Work task = Repeat the records below exactly, beginning at the first line and finishing with the line that contains "Units: source_w in".

⟨

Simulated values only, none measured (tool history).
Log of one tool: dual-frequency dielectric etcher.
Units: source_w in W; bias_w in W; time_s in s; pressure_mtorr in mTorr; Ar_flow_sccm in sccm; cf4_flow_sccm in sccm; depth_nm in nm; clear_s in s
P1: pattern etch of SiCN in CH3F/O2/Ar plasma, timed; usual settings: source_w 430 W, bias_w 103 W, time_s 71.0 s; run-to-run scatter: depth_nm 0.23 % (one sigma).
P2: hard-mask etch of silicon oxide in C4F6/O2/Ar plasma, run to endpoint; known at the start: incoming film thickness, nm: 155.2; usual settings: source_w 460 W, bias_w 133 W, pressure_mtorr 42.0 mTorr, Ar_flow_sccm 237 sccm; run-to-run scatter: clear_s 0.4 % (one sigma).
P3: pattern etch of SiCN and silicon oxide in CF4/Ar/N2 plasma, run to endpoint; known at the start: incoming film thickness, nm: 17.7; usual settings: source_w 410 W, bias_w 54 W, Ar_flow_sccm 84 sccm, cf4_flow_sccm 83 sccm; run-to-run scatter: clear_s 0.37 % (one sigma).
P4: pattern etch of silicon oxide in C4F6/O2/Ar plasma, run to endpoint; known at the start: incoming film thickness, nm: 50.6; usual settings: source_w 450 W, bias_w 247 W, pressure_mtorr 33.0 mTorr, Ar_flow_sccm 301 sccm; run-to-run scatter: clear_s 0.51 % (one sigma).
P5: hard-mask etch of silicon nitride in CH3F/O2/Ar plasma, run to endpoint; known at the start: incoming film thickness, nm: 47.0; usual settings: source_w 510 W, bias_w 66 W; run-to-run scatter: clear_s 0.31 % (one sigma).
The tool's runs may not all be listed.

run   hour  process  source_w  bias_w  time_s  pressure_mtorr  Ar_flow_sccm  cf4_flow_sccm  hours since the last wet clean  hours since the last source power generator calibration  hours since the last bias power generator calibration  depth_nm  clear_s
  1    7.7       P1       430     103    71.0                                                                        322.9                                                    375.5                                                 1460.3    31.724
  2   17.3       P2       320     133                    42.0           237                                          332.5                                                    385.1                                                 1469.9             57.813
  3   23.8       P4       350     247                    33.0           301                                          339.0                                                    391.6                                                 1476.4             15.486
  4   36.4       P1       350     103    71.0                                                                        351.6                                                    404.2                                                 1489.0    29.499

⟩

Task output =
Simulated values only, none measured (tool history).
Log of one tool: dual-frequency dielectric etcher.
Units: source_w in W; bias_w in W; time_s in s; pressure_mtorr in mTorr; Ar_flow_sccm in sccm; cf4_flow_sccm in sccm; depth_nm in nm; clear_s in s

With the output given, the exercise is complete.